> Work request:
In the records that follow, find the line with "lots that met"; from there, retype every line exactly through the line with "startH: start of", which also belongs to the answer.

> Data shown:
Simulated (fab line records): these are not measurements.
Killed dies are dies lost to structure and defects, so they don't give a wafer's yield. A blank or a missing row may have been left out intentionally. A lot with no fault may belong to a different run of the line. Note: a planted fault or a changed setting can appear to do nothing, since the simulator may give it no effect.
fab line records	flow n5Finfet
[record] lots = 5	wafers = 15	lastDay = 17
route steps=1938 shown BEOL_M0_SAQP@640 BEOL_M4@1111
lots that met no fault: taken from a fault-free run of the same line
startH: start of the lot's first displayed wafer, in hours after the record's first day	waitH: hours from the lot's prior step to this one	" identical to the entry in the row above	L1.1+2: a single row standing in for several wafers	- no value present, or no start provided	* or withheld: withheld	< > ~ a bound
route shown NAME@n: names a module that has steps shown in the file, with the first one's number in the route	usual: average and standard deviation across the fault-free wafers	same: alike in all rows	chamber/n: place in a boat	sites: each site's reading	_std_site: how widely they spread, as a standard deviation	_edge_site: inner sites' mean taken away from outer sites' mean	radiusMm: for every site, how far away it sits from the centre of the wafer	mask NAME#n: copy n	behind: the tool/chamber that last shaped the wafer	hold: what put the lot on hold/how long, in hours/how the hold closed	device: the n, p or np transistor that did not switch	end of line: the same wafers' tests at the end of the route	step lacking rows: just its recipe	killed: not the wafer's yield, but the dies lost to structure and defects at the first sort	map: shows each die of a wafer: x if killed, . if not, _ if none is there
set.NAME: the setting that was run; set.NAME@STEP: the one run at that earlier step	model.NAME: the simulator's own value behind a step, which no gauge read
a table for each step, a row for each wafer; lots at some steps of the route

> Answer area:
lots that met no fault: taken from a fault-free run of the same line
startH: start of the lot's first displayed wafer, in hours after the record's first day	waitH: hours from the lot's prior step to this one	" identical to the entry in the row above	L1.1+2: a single row standing in for several wafers	- no value present, or no start provided	* or withheld: withheld	< > ~ a bound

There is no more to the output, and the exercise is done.